Information supplied below:

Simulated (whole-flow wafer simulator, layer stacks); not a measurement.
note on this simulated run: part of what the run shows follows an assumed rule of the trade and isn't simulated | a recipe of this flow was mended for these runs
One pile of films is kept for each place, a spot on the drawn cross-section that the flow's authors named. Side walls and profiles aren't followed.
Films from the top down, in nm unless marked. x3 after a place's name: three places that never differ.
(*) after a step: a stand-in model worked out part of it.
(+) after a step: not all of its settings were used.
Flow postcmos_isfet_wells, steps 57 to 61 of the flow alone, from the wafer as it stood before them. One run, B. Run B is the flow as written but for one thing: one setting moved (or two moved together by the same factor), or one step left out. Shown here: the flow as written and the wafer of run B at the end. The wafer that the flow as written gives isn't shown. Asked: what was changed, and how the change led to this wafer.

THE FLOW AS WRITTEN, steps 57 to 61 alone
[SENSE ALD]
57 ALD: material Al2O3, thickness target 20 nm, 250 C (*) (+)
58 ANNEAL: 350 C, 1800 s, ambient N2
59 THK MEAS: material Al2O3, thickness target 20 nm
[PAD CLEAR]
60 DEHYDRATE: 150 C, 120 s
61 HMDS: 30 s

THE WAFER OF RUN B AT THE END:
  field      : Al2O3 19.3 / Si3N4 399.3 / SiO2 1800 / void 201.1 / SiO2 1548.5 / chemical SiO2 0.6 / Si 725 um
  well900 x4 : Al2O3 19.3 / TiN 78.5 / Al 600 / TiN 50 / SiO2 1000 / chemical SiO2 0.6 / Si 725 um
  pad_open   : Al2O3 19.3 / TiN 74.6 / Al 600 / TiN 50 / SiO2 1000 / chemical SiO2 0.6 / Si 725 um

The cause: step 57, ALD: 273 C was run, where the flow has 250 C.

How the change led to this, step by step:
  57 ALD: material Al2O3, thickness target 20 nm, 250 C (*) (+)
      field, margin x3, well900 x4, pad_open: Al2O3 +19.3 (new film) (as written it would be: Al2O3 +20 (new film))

End of Information supplied.

Work instruction: In the entries above, the lines between the one holding "THE FLOW AS WRITTEN, steps 57 to 61 alone" and the one holding "60 DEHYDRATE: 150 C, 120 s", inclusive, are to be printed exactly as written, and those alone.

Written reply:
THE FLOW AS WRITTEN, steps 57 to 61 alone
[SENSE ALD]
57 ALD: material Al2O3, thickness target 20 nm, 250 C (*) (+)
58 ANNEAL: 350 C, 1800 s, ambient N2
59 THK MEAS: material Al2O3, thickness target 20 nm
[PAD CLEAR]
60 DEHYDRATE: 150 C, 120 s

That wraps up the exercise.